Brief. Only those lines in the data below from the line containing "Check for tools" through the line containing "## TOOL THAT RAN EACH LOT", both included, should be restated word for word.

____ Dataset entries

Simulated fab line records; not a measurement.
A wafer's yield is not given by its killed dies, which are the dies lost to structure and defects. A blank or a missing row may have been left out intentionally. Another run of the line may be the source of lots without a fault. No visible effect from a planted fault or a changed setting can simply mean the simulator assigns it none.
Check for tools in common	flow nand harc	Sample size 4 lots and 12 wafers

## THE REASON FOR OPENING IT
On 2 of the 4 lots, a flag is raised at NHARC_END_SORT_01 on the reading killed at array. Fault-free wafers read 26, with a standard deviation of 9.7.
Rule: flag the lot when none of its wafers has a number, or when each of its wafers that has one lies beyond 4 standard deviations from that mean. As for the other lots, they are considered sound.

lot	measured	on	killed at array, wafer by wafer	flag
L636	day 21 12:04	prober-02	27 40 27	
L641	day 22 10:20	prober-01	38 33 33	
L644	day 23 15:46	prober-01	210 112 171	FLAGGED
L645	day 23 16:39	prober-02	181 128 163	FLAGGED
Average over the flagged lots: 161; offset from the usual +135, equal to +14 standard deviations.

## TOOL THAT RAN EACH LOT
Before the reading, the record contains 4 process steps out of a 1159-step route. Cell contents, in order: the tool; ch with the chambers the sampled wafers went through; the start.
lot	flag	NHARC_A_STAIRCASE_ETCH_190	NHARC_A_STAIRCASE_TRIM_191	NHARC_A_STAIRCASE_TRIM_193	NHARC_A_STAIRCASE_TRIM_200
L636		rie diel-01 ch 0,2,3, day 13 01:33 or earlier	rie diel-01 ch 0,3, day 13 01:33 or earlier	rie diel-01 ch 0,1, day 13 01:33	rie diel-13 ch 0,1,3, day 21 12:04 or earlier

________

Reply.
Check for tools in common	flow nand harc	Sample size 4 lots and 12 wafers

## THE REASON FOR OPENING IT
On 2 of the 4 lots, a flag is raised at NHARC_END_SORT_01 on the reading killed at array. Fault-free wafers read 26, with a standard deviation of 9.7.
Rule: flag the lot when none of its wafers has a number, or when each of its wafers that has one lies beyond 4 standard deviations from that mean. As for the other lots, they are considered sound.

lot	measured	on	killed at array, wafer by wafer	flag
L636	day 21 12:04	prober-02	27 40 27	
L641	day 22 10:20	prober-01	38 33 33	
L644	day 23 15:46	prober-01	210 112 171	FLAGGED
L645	day 23 16:39	prober-02	181 128 163	FLAGGED
Average over the flagged lots: 161; offset from the usual +135, equal to +14 standard deviations.

## TOOL THAT RAN EACH LOT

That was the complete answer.